Work instruction: Using the listing below, set down exactly the lines starting at the line that contains "(*) after a" and ending at the line that contains "(+) after a", both included, and no others.

Given data:
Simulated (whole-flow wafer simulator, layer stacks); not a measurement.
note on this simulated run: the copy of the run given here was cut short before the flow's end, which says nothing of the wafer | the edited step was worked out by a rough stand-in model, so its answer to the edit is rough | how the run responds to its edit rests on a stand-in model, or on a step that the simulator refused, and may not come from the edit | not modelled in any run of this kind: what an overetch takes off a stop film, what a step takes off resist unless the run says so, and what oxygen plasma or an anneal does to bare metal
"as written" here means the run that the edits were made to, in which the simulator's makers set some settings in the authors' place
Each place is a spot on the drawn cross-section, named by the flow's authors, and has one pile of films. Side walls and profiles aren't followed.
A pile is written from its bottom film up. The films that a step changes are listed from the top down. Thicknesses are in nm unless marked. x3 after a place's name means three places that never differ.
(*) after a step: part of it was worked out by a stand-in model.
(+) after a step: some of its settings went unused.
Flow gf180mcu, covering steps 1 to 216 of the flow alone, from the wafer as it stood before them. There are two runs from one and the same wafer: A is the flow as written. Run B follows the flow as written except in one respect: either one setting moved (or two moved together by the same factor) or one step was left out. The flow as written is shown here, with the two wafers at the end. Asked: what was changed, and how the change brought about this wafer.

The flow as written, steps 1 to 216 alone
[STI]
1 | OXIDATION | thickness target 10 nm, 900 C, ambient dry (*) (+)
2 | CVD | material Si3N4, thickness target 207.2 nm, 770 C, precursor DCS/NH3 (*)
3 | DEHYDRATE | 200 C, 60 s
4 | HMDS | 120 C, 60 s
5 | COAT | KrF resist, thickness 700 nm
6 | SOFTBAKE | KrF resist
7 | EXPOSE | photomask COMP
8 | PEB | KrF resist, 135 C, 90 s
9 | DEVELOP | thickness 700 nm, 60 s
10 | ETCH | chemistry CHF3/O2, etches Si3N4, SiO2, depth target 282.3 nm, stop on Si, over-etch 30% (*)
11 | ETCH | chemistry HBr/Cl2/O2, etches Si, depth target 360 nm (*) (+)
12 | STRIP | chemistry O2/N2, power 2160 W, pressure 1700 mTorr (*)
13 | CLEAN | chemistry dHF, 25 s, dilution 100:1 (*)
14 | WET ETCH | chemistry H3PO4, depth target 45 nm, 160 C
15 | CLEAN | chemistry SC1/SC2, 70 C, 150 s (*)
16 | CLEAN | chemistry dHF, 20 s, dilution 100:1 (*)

Problem solution:
(*) after a step: part of it was worked out by a stand-in model.
(+) after a step: some of its settings went unused.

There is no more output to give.